**WORK ITEM:**
Each entry must be written out again exactly as it stands.

**RECORD EXCERPTS:**
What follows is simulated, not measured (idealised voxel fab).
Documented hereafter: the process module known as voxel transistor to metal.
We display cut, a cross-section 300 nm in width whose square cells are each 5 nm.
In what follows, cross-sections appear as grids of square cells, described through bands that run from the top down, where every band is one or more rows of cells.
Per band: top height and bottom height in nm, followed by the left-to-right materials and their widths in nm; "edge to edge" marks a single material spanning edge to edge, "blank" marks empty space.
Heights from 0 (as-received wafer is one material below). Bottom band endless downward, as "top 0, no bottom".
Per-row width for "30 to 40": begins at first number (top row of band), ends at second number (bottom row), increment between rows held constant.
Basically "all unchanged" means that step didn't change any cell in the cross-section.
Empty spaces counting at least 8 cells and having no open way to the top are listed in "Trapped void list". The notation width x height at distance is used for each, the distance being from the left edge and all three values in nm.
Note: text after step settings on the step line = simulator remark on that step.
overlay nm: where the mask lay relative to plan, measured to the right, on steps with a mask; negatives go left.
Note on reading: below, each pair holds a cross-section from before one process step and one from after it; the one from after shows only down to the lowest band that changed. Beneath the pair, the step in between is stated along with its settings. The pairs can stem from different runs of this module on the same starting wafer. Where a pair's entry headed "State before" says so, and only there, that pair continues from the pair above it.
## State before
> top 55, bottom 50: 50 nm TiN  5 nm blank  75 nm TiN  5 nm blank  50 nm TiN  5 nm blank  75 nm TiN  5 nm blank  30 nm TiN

**EXERCISE SOLUTION:**
What follows is simulated, not measured (idealised voxel fab).
Documented hereafter: the process module known as voxel transistor to metal.
We display cut, a cross-section 300 nm in width whose square cells are each 5 nm.
In what follows, cross-sections appear as grids of square cells, described through bands that run from the top down, where every band is one or more rows of cells.
Per band: top height and bottom height in nm, followed by the left-to-right materials and their widths in nm; "edge to edge" marks a single material spanning edge to edge, "blank" marks empty space.
Heights from 0 (as-received wafer is one material below). Bottom band endless downward, as "top 0, no bottom".
Per-row width for "30 to 40": begins at first number (top row of band), ends at second number (bottom row), increment between rows held constant.
Basically "all unchanged" means that step didn't change any cell in the cross-section.
Empty spaces counting at least 8 cells and having no open way to the top are listed in "Trapped void list". The notation width x height at distance is used for each, the distance being from the left edge and all three values in nm.
Note: text after step settings on the step line = simulator remark on that step.
overlay nm: where the mask lay relative to plan, measured to the right, on steps with a mask; negatives go left.
Note on reading: below, each pair holds a cross-section from before one process step and one from after it; the one from after shows only down to the lowest band that changed. Beneath the pair, the step in between is stated along with its settings. The pairs can stem from different runs of this module on the same starting wafer. Where a pair's entry headed "State before" says so, and only there, that pair continues from the pair above it.
## State before
> top 55, bottom 50: 50 nm TiN  5 nm blank  75 nm TiN  5 nm blank  50 nm TiN  5 nm blank  75 nm TiN  5 nm blank  30 nm TiN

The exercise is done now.